**EXERCISE DATA**
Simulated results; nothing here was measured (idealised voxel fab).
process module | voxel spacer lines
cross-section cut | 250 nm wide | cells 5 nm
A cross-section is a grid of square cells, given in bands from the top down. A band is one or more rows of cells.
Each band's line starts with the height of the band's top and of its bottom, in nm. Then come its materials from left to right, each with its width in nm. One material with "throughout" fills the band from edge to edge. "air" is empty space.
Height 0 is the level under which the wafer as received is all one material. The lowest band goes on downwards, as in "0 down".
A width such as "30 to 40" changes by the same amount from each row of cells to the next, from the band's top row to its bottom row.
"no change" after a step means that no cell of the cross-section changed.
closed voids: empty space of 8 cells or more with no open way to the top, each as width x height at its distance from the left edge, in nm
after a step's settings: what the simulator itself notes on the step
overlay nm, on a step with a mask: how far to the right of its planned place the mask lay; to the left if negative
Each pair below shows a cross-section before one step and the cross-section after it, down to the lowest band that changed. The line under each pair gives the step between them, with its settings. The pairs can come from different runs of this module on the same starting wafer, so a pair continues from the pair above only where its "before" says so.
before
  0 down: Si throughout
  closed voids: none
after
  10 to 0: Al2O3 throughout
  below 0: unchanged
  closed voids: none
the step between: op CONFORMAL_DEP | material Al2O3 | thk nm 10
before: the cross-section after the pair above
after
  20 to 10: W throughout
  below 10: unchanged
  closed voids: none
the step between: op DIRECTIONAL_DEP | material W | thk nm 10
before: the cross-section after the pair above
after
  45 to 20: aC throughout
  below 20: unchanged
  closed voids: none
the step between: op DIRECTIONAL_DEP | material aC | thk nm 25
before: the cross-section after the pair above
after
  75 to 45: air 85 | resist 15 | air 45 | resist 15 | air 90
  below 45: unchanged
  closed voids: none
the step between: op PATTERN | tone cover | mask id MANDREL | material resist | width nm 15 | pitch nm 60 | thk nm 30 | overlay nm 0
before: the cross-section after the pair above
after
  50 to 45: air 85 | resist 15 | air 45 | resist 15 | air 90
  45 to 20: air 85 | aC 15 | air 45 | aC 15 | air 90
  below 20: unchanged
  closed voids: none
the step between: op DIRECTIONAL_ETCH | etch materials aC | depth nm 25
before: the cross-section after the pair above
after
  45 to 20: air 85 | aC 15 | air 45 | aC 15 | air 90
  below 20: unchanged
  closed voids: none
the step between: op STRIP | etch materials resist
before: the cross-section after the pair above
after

**ACTION ITEM**
Transcribe, exactly and without additions, the lines of the records above, beginning with the line that contains "cross-section cut | 250 nm wide | cells 5 nm" and ending with the line that contains "the step between: op DIRECTIONAL_DEP | material aC", both included.

**YOUR SOLUTION**
cross-section cut | 250 nm wide | cells 5 nm
A cross-section is a grid of square cells, given in bands from the top down. A band is one or more rows of cells.
Each band's line starts with the height of the band's top and of its bottom, in nm. Then come its materials from left to right, each with its width in nm. One material with "throughout" fills the band from edge to edge. "air" is empty space.
Height 0 is the level under which the wafer as received is all one material. The lowest band goes on downwards, as in "0 down".
A width such as "30 to 40" changes by the same amount from each row of cells to the next, from the band's top row to its bottom row.
"no change" after a step means that no cell of the cross-section changed.
closed voids: empty space of 8 cells or more with no open way to the top, each as width x height at its distance from the left edge, in nm
after a step's settings: what the simulator itself notes on the step
overlay nm, on a step with a mask: how far to the right of its planned place the mask lay; to the left if negative
Each pair below shows a cross-section before one step and the cross-section after it, down to the lowest band that changed. The line under each pair gives the step between them, with its settings. The pairs can come from different runs of this module on the same starting wafer, so a pair continues from the pair above only where its "before" says so.
before
  0 down: Si throughout
  closed voids: none
after
  10 to 0: Al2O3 throughout
  below 0: unchanged
  closed voids: none
the step between: op CONFORMAL_DEP | material Al2O3 | thk nm 10
before: the cross-section after the pair above
after
  20 to 10: W throughout
  below 10: unchanged
  closed voids: none
the step between: op DIRECTIONAL_DEP | material W | thk nm 10
before: the cross-section after the pair above
after
  45 to 20: aC throughout
  below 20: unchanged
  closed voids: none
the step between: op DIRECTIONAL_DEP | material aC | thk nm 25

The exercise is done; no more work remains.